§ Action item
Repeat exactly, please, the opening lines of the data below, through and including the line where "nearest-neighbour separation of" sits.

>>>

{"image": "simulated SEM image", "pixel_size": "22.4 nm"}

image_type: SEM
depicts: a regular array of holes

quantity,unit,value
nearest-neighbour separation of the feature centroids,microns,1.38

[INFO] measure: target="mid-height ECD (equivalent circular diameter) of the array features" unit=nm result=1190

<<<

§ Written reply
{"image": "simulated SEM image", "pixel_size": "22.4 nm"}

image_type: SEM
depicts: a regular array of holes

quantity,unit,value
nearest-neighbour separation of the feature centroids,microns,1.38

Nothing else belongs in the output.